**Data for review**
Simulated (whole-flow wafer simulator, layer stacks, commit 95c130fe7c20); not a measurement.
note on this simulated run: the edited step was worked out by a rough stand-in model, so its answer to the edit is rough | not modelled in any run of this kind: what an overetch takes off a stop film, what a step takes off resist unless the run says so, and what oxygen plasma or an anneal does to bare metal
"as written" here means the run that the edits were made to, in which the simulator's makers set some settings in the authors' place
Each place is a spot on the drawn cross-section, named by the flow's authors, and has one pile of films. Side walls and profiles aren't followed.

**Required action**
The full listing above should be repeated without omission.

**Answer area**
Simulated (whole-flow wafer simulator, layer stacks, commit 95c130fe7c20); not a measurement.
note on this simulated run: the edited step was worked out by a rough stand-in model, so its answer to the edit is rough | not modelled in any run of this kind: what an overetch takes off a stop film, what a step takes off resist unless the run says so, and what oxygen plasma or an anneal does to bare metal
"as written" here means the run that the edits were made to, in which the simulator's makers set some settings in the authors' place
Each place is a spot on the drawn cross-section, named by the flow's authors, and has one pile of films. Side walls and profiles aren't followed.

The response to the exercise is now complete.